#### RECORD EXCERPTS:
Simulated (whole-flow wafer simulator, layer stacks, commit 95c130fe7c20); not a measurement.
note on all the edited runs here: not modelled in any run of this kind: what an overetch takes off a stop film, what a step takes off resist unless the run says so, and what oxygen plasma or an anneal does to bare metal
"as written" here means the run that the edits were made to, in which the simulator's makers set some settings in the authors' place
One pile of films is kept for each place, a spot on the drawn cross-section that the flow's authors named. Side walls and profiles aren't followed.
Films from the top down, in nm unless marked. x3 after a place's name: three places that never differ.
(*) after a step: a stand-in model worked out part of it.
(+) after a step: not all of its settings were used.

#### WORK INSTRUCTION:
Your reply should be the material above, repeated word for word.

#### TASK ANSWER:
Simulated (whole-flow wafer simulator, layer stacks, commit 95c130fe7c20); not a measurement.
note on all the edited runs here: not modelled in any run of this kind: what an overetch takes off a stop film, what a step takes off resist unless the run says so, and what oxygen plasma or an anneal does to bare metal
"as written" here means the run that the edits were made to, in which the simulator's makers set some settings in the authors' place
One pile of films is kept for each place, a spot on the drawn cross-section that the flow's authors named. Side walls and profiles aren't followed.
Films from the top down, in nm unless marked. x3 after a place's name: three places that never differ.
(*) after a step: a stand-in model worked out part of it.
(+) after a step: not all of its settings were used.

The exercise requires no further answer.